Exercise:
Extract the full set of records that follows, word for word.

The data:
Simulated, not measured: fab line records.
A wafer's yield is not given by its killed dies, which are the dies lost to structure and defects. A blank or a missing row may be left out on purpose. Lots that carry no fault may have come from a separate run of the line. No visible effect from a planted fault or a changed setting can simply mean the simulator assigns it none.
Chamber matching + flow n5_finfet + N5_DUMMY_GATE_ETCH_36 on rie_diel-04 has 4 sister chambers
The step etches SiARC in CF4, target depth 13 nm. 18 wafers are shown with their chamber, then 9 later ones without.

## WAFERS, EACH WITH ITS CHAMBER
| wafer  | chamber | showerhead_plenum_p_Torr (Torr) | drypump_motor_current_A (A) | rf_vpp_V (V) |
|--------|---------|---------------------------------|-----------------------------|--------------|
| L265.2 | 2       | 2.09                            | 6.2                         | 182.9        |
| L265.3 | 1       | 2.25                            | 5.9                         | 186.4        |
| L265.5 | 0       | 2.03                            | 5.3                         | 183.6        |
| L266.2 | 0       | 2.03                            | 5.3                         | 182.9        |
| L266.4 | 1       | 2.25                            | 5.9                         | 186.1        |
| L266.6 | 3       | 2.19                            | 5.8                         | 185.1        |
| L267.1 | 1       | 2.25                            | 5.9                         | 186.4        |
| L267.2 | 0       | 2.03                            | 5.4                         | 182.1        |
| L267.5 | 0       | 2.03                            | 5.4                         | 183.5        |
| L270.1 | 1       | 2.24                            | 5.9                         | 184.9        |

Answer section:
Simulated, not measured: fab line records.
A wafer's yield is not given by its killed dies, which are the dies lost to structure and defects. A blank or a missing row may be left out on purpose. Lots that carry no fault may have come from a separate run of the line. No visible effect from a planted fault or a changed setting can simply mean the simulator assigns it none.
Chamber matching + flow n5_finfet + N5_DUMMY_GATE_ETCH_36 on rie_diel-04 has 4 sister chambers
The step etches SiARC in CF4, target depth 13 nm. 18 wafers are shown with their chamber, then 9 later ones without.

## WAFERS, EACH WITH ITS CHAMBER
| wafer  | chamber | showerhead_plenum_p_Torr (Torr) | drypump_motor_current_A (A) | rf_vpp_V (V) |
|--------|---------|---------------------------------|-----------------------------|--------------|
| L265.2 | 2       | 2.09                            | 6.2                         | 182.9        |
| L265.3 | 1       | 2.25                            | 5.9                         | 186.4        |
| L265.5 | 0       | 2.03                            | 5.3                         | 183.6        |
| L266.2 | 0       | 2.03                            | 5.3                         | 182.9        |
| L266.4 | 1       | 2.25                            | 5.9                         | 186.1        |
| L266.6 | 3       | 2.19                            | 5.8                         | 185.1        |
| L267.1 | 1       | 2.25                            | 5.9                         | 186.4        |
| L267.2 | 0       | 2.03                            | 5.4                         | 182.1        |
| L267.5 | 0       | 2.03                            | 5.4                         | 183.5        |
| L270.1 | 1       | 2.24                            | 5.9                         | 184.9        |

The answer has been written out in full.